Copy out again, unchanged, the listing below from the line that has "Killed dies are" through the line that has "start_h: hours from".

* Entries supplied:
● ● ●

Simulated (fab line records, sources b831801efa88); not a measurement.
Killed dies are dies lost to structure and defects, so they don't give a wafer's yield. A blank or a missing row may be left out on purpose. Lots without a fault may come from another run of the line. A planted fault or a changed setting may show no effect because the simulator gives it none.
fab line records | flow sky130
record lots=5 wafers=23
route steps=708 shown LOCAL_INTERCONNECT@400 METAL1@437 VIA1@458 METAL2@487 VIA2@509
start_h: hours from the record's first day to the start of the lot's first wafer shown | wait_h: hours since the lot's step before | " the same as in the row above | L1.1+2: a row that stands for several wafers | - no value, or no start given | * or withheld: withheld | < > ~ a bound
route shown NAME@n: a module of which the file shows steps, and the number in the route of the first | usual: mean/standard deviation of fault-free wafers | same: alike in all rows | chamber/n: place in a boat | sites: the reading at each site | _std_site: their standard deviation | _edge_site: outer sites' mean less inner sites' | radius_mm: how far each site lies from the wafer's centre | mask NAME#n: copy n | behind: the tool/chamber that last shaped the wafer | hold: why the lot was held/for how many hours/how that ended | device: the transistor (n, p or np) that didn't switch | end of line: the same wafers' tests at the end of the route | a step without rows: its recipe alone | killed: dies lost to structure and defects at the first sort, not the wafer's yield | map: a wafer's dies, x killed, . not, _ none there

● ● ●

* Result:
Killed dies are dies lost to structure and defects, so they don't give a wafer's yield. A blank or a missing row may be left out on purpose. Lots without a fault may come from another run of the line. A planted fault or a changed setting may show no effect because the simulator gives it none.
fab line records | flow sky130
record lots=5 wafers=23
route steps=708 shown LOCAL_INTERCONNECT@400 METAL1@437 VIA1@458 METAL2@487 VIA2@509
start_h: hours from the record's first day to the start of the lot's first wafer shown | wait_h: hours since the lot's step before | " the same as in the row above | L1.1+2: a row that stands for several wafers | - no value, or no start given | * or withheld: withheld | < > ~ a bound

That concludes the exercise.